━━━ DATA LISTING ━━━

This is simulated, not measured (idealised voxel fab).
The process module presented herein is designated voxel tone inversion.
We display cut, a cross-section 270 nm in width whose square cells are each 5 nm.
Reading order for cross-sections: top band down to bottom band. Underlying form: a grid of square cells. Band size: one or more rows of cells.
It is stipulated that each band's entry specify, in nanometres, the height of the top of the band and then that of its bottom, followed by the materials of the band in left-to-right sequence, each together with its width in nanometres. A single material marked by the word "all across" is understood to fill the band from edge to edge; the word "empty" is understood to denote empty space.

━━━

◆ **WORK REQUEST**
The entries above are to be copied word for word.

◆ **WRITTEN REPLY**
This is simulated, not measured (idealised voxel fab).
The process module presented herein is designated voxel tone inversion.
We display cut, a cross-section 270 nm in width whose square cells are each 5 nm.
Reading order for cross-sections: top band down to bottom band. Underlying form: a grid of square cells. Band size: one or more rows of cells.
It is stipulated that each band's entry specify, in nanometres, the height of the top of the band and then that of its bottom, followed by the materials of the band in left-to-right sequence, each together with its width in nanometres. A single material marked by the word "all across" is understood to fill the band from edge to edge; the word "empty" is understood to denote empty space.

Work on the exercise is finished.